§ Brief:
Nothing outside the range below should be printed. Output exactly the lines from the line with "L081 | day 32" to the line with "The record holds", both included.

§ Given data:
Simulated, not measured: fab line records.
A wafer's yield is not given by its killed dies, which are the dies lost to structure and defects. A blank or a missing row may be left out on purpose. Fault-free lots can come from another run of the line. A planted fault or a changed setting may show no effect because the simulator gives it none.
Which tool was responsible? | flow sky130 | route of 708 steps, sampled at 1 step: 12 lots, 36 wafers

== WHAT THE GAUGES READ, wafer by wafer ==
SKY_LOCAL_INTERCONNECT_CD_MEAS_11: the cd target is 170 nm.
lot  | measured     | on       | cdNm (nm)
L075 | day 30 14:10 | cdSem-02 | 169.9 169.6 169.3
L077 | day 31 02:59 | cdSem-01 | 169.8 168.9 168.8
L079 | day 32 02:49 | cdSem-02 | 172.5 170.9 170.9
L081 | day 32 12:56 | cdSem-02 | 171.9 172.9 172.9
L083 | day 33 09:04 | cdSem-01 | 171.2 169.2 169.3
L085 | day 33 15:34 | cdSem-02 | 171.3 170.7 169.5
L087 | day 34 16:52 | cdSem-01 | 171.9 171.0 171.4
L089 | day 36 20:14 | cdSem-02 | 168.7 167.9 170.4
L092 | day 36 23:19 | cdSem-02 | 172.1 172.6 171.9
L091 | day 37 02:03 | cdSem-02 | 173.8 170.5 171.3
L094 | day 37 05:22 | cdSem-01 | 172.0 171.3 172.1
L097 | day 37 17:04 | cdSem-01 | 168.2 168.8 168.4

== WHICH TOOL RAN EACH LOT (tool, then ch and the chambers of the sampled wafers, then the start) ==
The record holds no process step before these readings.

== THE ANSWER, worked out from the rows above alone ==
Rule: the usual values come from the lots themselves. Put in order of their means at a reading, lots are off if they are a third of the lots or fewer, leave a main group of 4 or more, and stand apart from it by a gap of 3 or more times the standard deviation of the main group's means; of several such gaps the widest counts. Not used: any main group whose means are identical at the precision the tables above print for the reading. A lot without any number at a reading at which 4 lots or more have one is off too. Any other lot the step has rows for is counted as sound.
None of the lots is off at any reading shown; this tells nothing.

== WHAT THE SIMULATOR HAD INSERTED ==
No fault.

§ Written reply:
L081 | day 32 12:56 | cdSem-02 | 171.9 172.9 172.9
L083 | day 33 09:04 | cdSem-01 | 171.2 169.2 169.3
L085 | day 33 15:34 | cdSem-02 | 171.3 170.7 169.5
L087 | day 34 16:52 | cdSem-01 | 171.9 171.0 171.4
L089 | day 36 20:14 | cdSem-02 | 168.7 167.9 170.4
L092 | day 36 23:19 | cdSem-02 | 172.1 172.6 171.9
L091 | day 37 02:03 | cdSem-02 | 173.8 170.5 171.3
L094 | day 37 05:22 | cdSem-01 | 172.0 171.3 172.1
L097 | day 37 17:04 | cdSem-01 | 168.2 168.8 168.4

== WHICH TOOL RAN EACH LOT (tool, then ch and the chambers of the sampled wafers, then the start) ==
The record holds no process step before these readings.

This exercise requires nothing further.